### SUPPLIED DATA:
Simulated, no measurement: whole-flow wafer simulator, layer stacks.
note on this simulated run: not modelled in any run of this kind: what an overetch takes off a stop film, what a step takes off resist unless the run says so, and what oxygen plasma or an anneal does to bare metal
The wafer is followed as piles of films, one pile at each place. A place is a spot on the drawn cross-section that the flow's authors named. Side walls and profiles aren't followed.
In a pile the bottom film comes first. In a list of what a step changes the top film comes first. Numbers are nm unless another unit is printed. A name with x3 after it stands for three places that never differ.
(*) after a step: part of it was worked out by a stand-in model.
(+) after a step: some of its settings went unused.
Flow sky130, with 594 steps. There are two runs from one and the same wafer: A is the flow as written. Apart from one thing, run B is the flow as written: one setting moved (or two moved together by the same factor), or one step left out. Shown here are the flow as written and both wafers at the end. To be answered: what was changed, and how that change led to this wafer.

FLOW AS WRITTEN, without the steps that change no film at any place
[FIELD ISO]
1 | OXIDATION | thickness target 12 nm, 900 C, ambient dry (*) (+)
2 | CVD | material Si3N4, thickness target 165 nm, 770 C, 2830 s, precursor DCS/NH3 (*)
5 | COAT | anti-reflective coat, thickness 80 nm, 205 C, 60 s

### ASSIGNMENT:
After locating the line with "In a pile the" above, return that line and every later line through the one with "(+) after a", word for word and with nothing else.

### EXERCISE OUTPUT:
In a pile the bottom film comes first. In a list of what a step changes the top film comes first. Numbers are nm unless another unit is printed. A name with x3 after it stands for three places that never differ.
(*) after a step: part of it was worked out by a stand-in model.
(+) after a step: some of its settings went unused.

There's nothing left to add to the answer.